RECORDS SHOWN
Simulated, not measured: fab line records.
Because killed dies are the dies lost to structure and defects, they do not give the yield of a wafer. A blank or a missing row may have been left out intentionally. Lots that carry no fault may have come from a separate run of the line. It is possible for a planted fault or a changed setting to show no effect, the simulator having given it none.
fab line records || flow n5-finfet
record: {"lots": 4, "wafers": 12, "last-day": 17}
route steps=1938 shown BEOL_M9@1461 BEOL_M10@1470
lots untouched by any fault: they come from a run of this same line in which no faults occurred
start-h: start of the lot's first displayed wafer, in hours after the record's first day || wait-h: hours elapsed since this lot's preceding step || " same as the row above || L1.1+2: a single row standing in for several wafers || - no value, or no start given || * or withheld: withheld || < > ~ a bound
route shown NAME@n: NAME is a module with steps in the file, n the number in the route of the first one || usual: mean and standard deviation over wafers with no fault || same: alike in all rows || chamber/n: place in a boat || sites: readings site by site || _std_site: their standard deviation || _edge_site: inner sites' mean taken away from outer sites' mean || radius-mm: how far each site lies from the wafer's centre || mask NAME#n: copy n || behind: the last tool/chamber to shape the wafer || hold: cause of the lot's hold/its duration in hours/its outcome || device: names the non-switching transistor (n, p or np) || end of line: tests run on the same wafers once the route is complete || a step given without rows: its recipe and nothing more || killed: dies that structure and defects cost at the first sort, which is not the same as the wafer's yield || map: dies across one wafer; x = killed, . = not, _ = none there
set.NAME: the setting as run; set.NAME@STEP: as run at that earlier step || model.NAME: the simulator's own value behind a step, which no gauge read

REQUIRED ACTION
Word for word, copy the material above.

EXERCISE ANSWER
Simulated, not measured: fab line records.
Because killed dies are the dies lost to structure and defects, they do not give the yield of a wafer. A blank or a missing row may have been left out intentionally. Lots that carry no fault may have come from a separate run of the line. It is possible for a planted fault or a changed setting to show no effect, the simulator having given it none.
fab line records || flow n5-finfet
record: {"lots": 4, "wafers": 12, "last-day": 17}
route steps=1938 shown BEOL_M9@1461 BEOL_M10@1470
lots untouched by any fault: they come from a run of this same line in which no faults occurred
start-h: start of the lot's first displayed wafer, in hours after the record's first day || wait-h: hours elapsed since this lot's preceding step || " same as the row above || L1.1+2: a single row standing in for several wafers || - no value, or no start given || * or withheld: withheld || < > ~ a bound
route shown NAME@n: NAME is a module with steps in the file, n the number in the route of the first one || usual: mean and standard deviation over wafers with no fault || same: alike in all rows || chamber/n: place in a boat || sites: readings site by site || _std_site: their standard deviation || _edge_site: inner sites' mean taken away from outer sites' mean || radius-mm: how far each site lies from the wafer's centre || mask NAME#n: copy n || behind: the last tool/chamber to shape the wafer || hold: cause of the lot's hold/its duration in hours/its outcome || device: names the non-switching transistor (n, p or np) || end of line: tests run on the same wafers once the route is complete || a step given without rows: its recipe and nothing more || killed: dies that structure and defects cost at the first sort, which is not the same as the wafer's yield || map: dies across one wafer; x = killed, . = not, _ = none there
set.NAME: the setting as run; set.NAME@STEP: as run at that earlier step || model.NAME: the simulator's own value behind a step, which no gauge read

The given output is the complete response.